Requirement: Repeat all the records, precisely as given.

Data records:
--

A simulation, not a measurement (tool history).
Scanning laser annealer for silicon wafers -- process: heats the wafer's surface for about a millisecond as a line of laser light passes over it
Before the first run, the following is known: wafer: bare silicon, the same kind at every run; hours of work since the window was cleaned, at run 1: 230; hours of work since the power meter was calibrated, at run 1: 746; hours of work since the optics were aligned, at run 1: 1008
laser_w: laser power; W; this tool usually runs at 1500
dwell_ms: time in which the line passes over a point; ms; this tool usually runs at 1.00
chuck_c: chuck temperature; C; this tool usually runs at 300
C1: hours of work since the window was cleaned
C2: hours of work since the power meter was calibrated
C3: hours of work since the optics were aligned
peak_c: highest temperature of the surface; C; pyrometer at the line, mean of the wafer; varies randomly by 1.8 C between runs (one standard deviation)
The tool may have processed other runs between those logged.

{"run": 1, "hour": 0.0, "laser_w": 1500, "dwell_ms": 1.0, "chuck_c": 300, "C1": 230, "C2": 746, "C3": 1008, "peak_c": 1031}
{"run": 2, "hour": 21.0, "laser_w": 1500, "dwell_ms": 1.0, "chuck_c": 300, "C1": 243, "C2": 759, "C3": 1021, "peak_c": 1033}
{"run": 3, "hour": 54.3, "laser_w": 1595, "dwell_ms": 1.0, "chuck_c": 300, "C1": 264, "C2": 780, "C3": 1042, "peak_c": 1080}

--

Response box:
A simulation, not a measurement (tool history).
Scanning laser annealer for silicon wafers -- process: heats the wafer's surface for about a millisecond as a line of laser light passes over it
Before the first run, the following is known: wafer: bare silicon, the same kind at every run; hours of work since the window was cleaned, at run 1: 230; hours of work since the power meter was calibrated, at run 1: 746; hours of work since the optics were aligned, at run 1: 1008
laser_w: laser power; W; this tool usually runs at 1500
dwell_ms: time in which the line passes over a point; ms; this tool usually runs at 1.00
chuck_c: chuck temperature; C; this tool usually runs at 300
C1: hours of work since the window was cleaned
C2: hours of work since the power meter was calibrated
C3: hours of work since the optics were aligned
peak_c: highest temperature of the surface; C; pyrometer at the line, mean of the wafer; varies randomly by 1.8 C between runs (one standard deviation)
The tool may have processed other runs between those logged.

{"run": 1, "hour": 0.0, "laser_w": 1500, "dwell_ms": 1.0, "chuck_c": 300, "C1": 230, "C2": 746, "C3": 1008, "peak_c": 1031}
{"run": 2, "hour": 21.0, "laser_w": 1500, "dwell_ms": 1.0, "chuck_c": 300, "C1": 243, "C2": 759, "C3": 1021, "peak_c": 1033}
{"run": 3, "hour": 54.3, "laser_w": 1595, "dwell_ms": 1.0, "chuck_c": 300, "C1": 264, "C2": 780, "C3": 1042, "peak_c": 1080}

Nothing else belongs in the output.